# Action item
These entries are to be retyped in full, word for word.

# Data records
# # # # # # #
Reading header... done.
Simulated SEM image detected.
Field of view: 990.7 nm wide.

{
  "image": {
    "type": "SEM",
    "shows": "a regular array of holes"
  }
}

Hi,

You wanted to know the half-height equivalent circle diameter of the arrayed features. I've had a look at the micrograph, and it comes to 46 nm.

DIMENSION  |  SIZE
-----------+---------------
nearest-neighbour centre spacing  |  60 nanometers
# # # # # # #

# Written solution
Reading header... done.
Simulated SEM image detected.
Field of view: 990.7 nm wide.

{
  "image": {
    "type": "SEM",
    "shows": "a regular array of holes"
  }
}

Hi,

You wanted to know the half-height equivalent circle diameter of the arrayed features. I've had a look at the micrograph, and it comes to 46 nm.

DIMENSION  |  SIZE
-----------+---------------
nearest-neighbour centre spacing  |  60 nanometers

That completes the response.